→ Task item
All of the data is to be copied word for word.

→ Entries shown
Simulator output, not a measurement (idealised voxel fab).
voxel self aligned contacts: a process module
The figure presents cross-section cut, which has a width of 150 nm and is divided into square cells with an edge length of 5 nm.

→ Written solution
Simulator output, not a measurement (idealised voxel fab).
voxel self aligned contacts: a process module
The figure presents cross-section cut, which has a width of 150 nm and is divided into square cells with an edge length of 5 nm.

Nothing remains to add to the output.